- Work instruction -
Lines from the first one down to the one containing "## THE FAULTS, as" in the data below are the only ones needed; please return them exactly, both ends included.

- Data extracts -
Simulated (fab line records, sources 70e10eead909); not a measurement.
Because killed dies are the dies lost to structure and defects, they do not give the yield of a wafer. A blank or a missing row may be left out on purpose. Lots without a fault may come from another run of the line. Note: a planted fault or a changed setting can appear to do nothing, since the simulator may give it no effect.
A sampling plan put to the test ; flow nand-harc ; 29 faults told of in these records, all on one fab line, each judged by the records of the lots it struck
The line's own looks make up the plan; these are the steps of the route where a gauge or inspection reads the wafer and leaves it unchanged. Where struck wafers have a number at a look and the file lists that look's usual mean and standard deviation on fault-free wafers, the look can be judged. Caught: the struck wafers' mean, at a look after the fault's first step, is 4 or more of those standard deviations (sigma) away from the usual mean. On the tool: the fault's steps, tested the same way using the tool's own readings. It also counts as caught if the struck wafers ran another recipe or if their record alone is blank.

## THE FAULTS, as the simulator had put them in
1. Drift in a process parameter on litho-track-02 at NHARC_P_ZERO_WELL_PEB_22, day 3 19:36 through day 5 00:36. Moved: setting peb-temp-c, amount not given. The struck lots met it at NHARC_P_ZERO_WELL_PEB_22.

- Answer space -
Simulated (fab line records, sources 70e10eead909); not a measurement.
Because killed dies are the dies lost to structure and defects, they do not give the yield of a wafer. A blank or a missing row may be left out on purpose. Lots without a fault may come from another run of the line. Note: a planted fault or a changed setting can appear to do nothing, since the simulator may give it no effect.
A sampling plan put to the test ; flow nand-harc ; 29 faults told of in these records, all on one fab line, each judged by the records of the lots it struck
The line's own looks make up the plan; these are the steps of the route where a gauge or inspection reads the wafer and leaves it unchanged. Where struck wafers have a number at a look and the file lists that look's usual mean and standard deviation on fault-free wafers, the look can be judged. Caught: the struck wafers' mean, at a look after the fault's first step, is 4 or more of those standard deviations (sigma) away from the usual mean. On the tool: the fault's steps, tested the same way using the tool's own readings. It also counts as caught if the struck wafers ran another recipe or if their record alone is blank.

## THE FAULTS, as the simulator had put them in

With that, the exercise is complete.